[DATA UNDER STUDY]
====================

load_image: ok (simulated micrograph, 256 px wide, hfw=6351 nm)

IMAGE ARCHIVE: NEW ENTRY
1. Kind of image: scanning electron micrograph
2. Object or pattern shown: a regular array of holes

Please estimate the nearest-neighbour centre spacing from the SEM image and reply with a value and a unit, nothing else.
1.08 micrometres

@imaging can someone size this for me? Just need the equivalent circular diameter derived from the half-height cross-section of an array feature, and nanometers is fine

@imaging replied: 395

====================

[WORK TASK] Print each of the lines above again, unchanged.

[WRITTEN SOLUTION]
load_image: ok (simulated micrograph, 256 px wide, hfw=6351 nm)

IMAGE ARCHIVE: NEW ENTRY
1. Kind of image: scanning electron micrograph
2. Object or pattern shown: a regular array of holes

Please estimate the nearest-neighbour centre spacing from the SEM image and reply with a value and a unit, nothing else.
1.08 micrometres

@imaging can someone size this for me? Just need the equivalent circular diameter derived from the half-height cross-section of an array feature, and nanometers is fine

@imaging replied: 395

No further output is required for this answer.